== Assigned task ==
Given the entries that follow, write out exactly the lines starting at the one containing "# step NHARC_A_SGD_CUT_EBR_05" and ending at the one containing "# usual cd-nm=100.0/0.62", both ends included, and only those.

________________

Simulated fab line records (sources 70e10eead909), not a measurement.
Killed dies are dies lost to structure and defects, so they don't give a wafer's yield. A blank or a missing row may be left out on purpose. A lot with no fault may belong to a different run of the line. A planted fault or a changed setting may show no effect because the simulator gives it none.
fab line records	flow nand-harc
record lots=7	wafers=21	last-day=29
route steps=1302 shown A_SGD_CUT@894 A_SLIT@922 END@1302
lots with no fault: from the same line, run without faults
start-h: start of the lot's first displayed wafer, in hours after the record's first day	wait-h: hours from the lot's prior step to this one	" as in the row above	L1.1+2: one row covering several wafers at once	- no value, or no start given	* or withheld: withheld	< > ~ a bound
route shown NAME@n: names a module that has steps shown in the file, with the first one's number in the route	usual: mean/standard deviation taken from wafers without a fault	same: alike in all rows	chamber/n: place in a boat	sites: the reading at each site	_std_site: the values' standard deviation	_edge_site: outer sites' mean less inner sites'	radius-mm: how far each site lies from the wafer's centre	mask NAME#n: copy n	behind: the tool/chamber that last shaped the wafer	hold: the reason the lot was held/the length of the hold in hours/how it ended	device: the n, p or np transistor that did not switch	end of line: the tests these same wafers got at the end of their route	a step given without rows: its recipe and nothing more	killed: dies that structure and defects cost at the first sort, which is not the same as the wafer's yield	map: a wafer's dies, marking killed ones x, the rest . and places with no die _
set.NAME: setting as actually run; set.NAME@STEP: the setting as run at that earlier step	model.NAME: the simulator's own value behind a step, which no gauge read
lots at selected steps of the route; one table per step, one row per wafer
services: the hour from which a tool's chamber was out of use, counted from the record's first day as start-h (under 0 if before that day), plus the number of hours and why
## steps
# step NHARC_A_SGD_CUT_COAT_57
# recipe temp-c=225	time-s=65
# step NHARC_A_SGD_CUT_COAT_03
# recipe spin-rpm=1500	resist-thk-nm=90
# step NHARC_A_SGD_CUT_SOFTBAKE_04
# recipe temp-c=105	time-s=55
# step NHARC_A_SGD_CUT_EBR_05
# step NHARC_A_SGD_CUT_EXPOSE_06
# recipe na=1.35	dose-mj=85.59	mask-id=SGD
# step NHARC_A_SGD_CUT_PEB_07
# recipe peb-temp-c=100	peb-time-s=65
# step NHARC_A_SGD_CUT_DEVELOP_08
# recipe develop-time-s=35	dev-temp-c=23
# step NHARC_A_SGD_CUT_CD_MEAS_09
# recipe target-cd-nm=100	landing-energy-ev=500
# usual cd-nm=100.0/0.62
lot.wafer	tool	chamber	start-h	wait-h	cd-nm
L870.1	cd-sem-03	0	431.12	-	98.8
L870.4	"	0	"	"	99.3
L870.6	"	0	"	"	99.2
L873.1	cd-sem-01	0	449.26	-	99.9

________________

== Task answer ==
# step NHARC_A_SGD_CUT_EBR_05
# step NHARC_A_SGD_CUT_EXPOSE_06
# recipe na=1.35	dose-mj=85.59	mask-id=SGD
# step NHARC_A_SGD_CUT_PEB_07
# recipe peb-temp-c=100	peb-time-s=65
# step NHARC_A_SGD_CUT_DEVELOP_08
# recipe develop-time-s=35	dev-temp-c=23
# step NHARC_A_SGD_CUT_CD_MEAS_09
# recipe target-cd-nm=100	landing-energy-ev=500
# usual cd-nm=100.0/0.62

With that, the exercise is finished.